■ Records shown:
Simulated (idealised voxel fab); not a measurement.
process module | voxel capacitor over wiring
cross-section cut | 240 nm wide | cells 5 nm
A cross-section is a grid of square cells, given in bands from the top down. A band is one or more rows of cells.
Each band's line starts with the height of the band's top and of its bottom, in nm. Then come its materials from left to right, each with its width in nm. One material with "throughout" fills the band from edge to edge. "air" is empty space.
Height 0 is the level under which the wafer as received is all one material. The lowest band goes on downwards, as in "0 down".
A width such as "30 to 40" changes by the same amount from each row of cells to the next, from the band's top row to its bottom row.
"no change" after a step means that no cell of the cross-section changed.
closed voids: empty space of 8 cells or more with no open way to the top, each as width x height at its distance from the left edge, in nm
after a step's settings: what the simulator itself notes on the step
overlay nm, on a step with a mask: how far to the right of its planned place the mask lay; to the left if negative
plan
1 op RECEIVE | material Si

■ Work instruction:
Write out exactly the lines that fall from the line with "A cross-section is" to the line with "the cross-section changed." in the records above, keeping both ends.

■ Exercise output:
A cross-section is a grid of square cells, given in bands from the top down. A band is one or more rows of cells.
Each band's line starts with the height of the band's top and of its bottom, in nm. Then come its materials from left to right, each with its width in nm. One material with "throughout" fills the band from edge to edge. "air" is empty space.
Height 0 is the level under which the wafer as received is all one material. The lowest band goes on downwards, as in "0 down".
A width such as "30 to 40" changes by the same amount from each row of cells to the next, from the band's top row to its bottom row.
"no change" after a step means that no cell of the cross-section changed.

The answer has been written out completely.